■ GIVEN RECORDS
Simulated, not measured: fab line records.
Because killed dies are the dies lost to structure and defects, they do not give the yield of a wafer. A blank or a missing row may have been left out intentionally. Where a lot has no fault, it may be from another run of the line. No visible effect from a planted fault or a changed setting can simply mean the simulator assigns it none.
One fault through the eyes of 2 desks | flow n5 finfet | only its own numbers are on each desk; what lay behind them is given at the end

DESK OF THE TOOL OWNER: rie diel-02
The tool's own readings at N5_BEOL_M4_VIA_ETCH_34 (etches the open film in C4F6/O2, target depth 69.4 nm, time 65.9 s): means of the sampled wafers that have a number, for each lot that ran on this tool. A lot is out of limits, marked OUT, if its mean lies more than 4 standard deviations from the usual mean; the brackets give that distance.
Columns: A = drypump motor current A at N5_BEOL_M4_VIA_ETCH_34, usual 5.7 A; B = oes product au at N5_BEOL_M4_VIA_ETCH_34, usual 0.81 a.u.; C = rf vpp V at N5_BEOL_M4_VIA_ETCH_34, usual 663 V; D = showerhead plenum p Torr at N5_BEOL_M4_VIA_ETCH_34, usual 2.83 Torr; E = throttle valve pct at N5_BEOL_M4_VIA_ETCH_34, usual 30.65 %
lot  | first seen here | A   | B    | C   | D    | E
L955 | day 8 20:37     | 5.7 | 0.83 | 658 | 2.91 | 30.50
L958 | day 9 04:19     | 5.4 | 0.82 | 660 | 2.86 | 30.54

■ WORK ITEM
Would you retype exactly the lines above, from the line with "Columns: A = drypump" to the line with "L955 | day 8", with both end lines kept and nothing more?

■ EXERCISE SOLUTION
Columns: A = drypump motor current A at N5_BEOL_M4_VIA_ETCH_34, usual 5.7 A; B = oes product au at N5_BEOL_M4_VIA_ETCH_34, usual 0.81 a.u.; C = rf vpp V at N5_BEOL_M4_VIA_ETCH_34, usual 663 V; D = showerhead plenum p Torr at N5_BEOL_M4_VIA_ETCH_34, usual 2.83 Torr; E = throttle valve pct at N5_BEOL_M4_VIA_ETCH_34, usual 30.65 %
lot  | first seen here | A   | B    | C   | D    | E
L955 | day 8 20:37     | 5.7 | 0.83 | 658 | 2.91 | 30.50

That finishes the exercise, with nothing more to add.